> Requirement
Retype the entire listing, keeping every word as it is.

****
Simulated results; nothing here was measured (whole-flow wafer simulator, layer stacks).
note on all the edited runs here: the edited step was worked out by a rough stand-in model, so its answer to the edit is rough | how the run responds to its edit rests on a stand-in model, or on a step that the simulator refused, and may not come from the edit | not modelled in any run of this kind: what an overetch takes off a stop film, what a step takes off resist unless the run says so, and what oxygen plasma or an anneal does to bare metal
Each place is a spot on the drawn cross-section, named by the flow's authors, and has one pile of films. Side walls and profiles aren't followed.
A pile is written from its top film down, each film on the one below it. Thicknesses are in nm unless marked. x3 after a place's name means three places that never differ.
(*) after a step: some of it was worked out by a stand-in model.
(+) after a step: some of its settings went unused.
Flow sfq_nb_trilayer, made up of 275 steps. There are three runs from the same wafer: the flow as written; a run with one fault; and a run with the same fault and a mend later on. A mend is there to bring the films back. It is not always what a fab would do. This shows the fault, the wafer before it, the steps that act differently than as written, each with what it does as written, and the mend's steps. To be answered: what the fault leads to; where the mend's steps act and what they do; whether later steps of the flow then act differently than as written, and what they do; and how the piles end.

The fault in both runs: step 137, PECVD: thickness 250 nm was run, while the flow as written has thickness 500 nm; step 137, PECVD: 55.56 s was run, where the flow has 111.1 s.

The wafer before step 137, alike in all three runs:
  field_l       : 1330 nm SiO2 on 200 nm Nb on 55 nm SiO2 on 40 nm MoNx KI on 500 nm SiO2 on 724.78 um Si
****

> Task answer
Simulated results; nothing here was measured (whole-flow wafer simulator, layer stacks).
note on all the edited runs here: the edited step was worked out by a rough stand-in model, so its answer to the edit is rough | how the run responds to its edit rests on a stand-in model, or on a step that the simulator refused, and may not come from the edit | not modelled in any run of this kind: what an overetch takes off a stop film, what a step takes off resist unless the run says so, and what oxygen plasma or an anneal does to bare metal
Each place is a spot on the drawn cross-section, named by the flow's authors, and has one pile of films. Side walls and profiles aren't followed.
A pile is written from its top film down, each film on the one below it. Thicknesses are in nm unless marked. x3 after a place's name means three places that never differ.
(*) after a step: some of it was worked out by a stand-in model.
(+) after a step: some of its settings went unused.
Flow sfq_nb_trilayer, made up of 275 steps. There are three runs from the same wafer: the flow as written; a run with one fault; and a run with the same fault and a mend later on. A mend is there to bring the films back. It is not always what a fab would do. This shows the fault, the wafer before it, the steps that act differently than as written, each with what it does as written, and the mend's steps. To be answered: what the fault leads to; where the mend's steps act and what they do; whether later steps of the flow then act differently than as written, and what they do; and how the piles end.

The fault in both runs: step 137, PECVD: thickness 250 nm was run, while the flow as written has thickness 500 nm; step 137, PECVD: 55.56 s was run, where the flow has 111.1 s.

The wafer before step 137, alike in all three runs:
  field_l       : 1330 nm SiO2 on 200 nm Nb on 55 nm SiO2 on 40 nm MoNx KI on 500 nm SiO2 on 724.78 um Si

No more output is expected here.